Work request: Please retype the listing below exactly, from its opening line through the line where "which readings at" appears.

= = = = = = =
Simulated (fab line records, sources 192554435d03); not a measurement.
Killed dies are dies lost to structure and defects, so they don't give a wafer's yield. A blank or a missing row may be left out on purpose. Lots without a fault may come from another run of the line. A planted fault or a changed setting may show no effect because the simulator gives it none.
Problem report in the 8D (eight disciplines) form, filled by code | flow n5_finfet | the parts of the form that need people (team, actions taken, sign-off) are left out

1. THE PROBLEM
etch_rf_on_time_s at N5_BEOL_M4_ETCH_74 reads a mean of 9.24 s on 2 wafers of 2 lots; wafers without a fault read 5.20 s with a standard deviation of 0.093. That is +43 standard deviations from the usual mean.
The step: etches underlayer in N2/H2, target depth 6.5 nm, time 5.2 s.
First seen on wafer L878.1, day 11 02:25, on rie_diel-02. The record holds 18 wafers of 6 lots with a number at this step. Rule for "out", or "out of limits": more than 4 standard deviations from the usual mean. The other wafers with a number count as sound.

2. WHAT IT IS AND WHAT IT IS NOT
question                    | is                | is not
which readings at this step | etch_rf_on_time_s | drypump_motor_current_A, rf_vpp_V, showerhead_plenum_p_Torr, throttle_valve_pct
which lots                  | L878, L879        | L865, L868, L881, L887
= = = = = = =

Task response:
Simulated (fab line records, sources 192554435d03); not a measurement.
Killed dies are dies lost to structure and defects, so they don't give a wafer's yield. A blank or a missing row may be left out on purpose. Lots without a fault may come from another run of the line. A planted fault or a changed setting may show no effect because the simulator gives it none.
Problem report in the 8D (eight disciplines) form, filled by code | flow n5_finfet | the parts of the form that need people (team, actions taken, sign-off) are left out

1. THE PROBLEM
etch_rf_on_time_s at N5_BEOL_M4_ETCH_74 reads a mean of 9.24 s on 2 wafers of 2 lots; wafers without a fault read 5.20 s with a standard deviation of 0.093. That is +43 standard deviations from the usual mean.
The step: etches underlayer in N2/H2, target depth 6.5 nm, time 5.2 s.
First seen on wafer L878.1, day 11 02:25, on rie_diel-02. The record holds 18 wafers of 6 lots with a number at this step. Rule for "out", or "out of limits": more than 4 standard deviations from the usual mean. The other wafers with a number count as sound.

2. WHAT IT IS AND WHAT IT IS NOT
question                    | is                | is not
which readings at this step | etch_rf_on_time_s | drypump_motor_current_A, rf_vpp_V, showerhead_plenum_p_Torr, throttle_valve_pct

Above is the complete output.